- Extracted records -
--------

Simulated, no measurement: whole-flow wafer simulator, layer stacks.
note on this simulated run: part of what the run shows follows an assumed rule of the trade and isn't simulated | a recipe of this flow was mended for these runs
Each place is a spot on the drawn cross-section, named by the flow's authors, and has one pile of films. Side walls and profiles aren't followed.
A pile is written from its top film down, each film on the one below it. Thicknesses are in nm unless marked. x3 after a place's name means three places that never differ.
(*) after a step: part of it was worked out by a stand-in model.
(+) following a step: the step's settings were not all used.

--------

- Work item -
What is needed here is a word-for-word copy of the whole listing.

- Written reply -
Simulated, no measurement: whole-flow wafer simulator, layer stacks.
note on this simulated run: part of what the run shows follows an assumed rule of the trade and isn't simulated | a recipe of this flow was mended for these runs
Each place is a spot on the drawn cross-section, named by the flow's authors, and has one pile of films. Side walls and profiles aren't followed.
A pile is written from its top film down, each film on the one below it. Thicknesses are in nm unless marked. x3 after a place's name means three places that never differ.
(*) after a step: part of it was worked out by a stand-in model.
(+) following a step: the step's settings were not all used.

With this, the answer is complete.